⟨
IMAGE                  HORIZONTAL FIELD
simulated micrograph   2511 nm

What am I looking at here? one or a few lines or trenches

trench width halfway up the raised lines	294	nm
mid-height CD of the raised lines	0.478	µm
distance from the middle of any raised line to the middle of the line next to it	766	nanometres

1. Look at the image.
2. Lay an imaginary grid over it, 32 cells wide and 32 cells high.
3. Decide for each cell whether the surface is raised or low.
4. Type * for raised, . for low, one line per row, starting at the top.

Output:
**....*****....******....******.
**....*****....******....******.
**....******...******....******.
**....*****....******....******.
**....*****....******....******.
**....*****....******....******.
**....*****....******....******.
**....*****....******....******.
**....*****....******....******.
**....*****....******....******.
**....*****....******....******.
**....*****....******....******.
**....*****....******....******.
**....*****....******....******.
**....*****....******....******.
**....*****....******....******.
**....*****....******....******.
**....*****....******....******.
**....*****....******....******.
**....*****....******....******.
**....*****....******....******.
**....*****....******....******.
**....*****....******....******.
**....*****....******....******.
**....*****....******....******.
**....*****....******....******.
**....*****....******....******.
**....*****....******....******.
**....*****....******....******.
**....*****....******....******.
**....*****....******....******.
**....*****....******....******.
⟩

# [Assigned task]
All of the material above should be transcribed exactly, with no line omitted.

# [Exercise solution]
IMAGE                  HORIZONTAL FIELD
simulated micrograph   2511 nm

What am I looking at here? one or a few lines or trenches

trench width halfway up the raised lines	294	nm
mid-height CD of the raised lines	0.478	µm
distance from the middle of any raised line to the middle of the line next to it	766	nanometres

1. Look at the image.
2. Lay an imaginary grid over it, 32 cells wide and 32 cells high.
3. Decide for each cell whether the surface is raised or low.
4. Type * for raised, . for low, one line per row, starting at the top.

Output:
**....*****....******....******.
**....*****....******....******.
**....******...******....******.
**....*****....******....******.
**....*****....******....******.
**....*****....******....******.
**....*****....******....******.
**....*****....******....******.
**....*****....******....******.
**....*****....******....******.
**....*****....******....******.
**....*****....******....******.
**....*****....******....******.
**....*****....******....******.
**....*****....******....******.
**....*****....******....******.
**....*****....******....******.
**....*****....******....******.
**....*****....******....******.
**....*****....******....******.
**....*****....******....******.
**....*****....******....******.
**....*****....******....******.
**....*****....******....******.
**....*****....******....******.
**....*****....******....******.
**....*****....******....******.
**....*****....******....******.
**....*****....******....******.
**....*****....******....******.
**....*****....******....******.
**....*****....******....******.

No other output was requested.